» **WORK ORDER**:
When the line with "3 op DIRECTIONAL_DEP" is reached, include it and stop; before that, copy each line of the listing exactly from the first.

---------------
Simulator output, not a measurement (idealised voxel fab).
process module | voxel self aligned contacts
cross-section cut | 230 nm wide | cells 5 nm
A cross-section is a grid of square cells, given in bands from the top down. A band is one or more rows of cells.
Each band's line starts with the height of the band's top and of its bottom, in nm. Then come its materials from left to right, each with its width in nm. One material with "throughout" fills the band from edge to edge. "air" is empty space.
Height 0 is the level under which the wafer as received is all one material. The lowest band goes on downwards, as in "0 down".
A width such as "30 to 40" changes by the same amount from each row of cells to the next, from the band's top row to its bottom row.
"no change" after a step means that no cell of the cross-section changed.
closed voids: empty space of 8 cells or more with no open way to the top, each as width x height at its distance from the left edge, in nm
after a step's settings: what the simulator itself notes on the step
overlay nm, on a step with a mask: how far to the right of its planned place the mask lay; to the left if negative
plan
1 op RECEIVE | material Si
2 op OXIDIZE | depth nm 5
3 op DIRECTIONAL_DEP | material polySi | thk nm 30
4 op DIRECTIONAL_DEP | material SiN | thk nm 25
---------------

» **EXERCISE SOLUTION**:
Simulator output, not a measurement (idealised voxel fab).
process module | voxel self aligned contacts
cross-section cut | 230 nm wide | cells 5 nm
A cross-section is a grid of square cells, given in bands from the top down. A band is one or more rows of cells.
Each band's line starts with the height of the band's top and of its bottom, in nm. Then come its materials from left to right, each with its width in nm. One material with "throughout" fills the band from edge to edge. "air" is empty space.
Height 0 is the level under which the wafer as received is all one material. The lowest band goes on downwards, as in "0 down".
A width such as "30 to 40" changes by the same amount from each row of cells to the next, from the band's top row to its bottom row.
"no change" after a step means that no cell of the cross-section changed.
closed voids: empty space of 8 cells or more with no open way to the top, each as width x height at its distance from the left edge, in nm
after a step's settings: what the simulator itself notes on the step
overlay nm, on a step with a mask: how far to the right of its planned place the mask lay; to the left if negative
plan
1 op RECEIVE | material Si
2 op OXIDIZE | depth nm 5
3 op DIRECTIONAL_DEP | material polySi | thk nm 30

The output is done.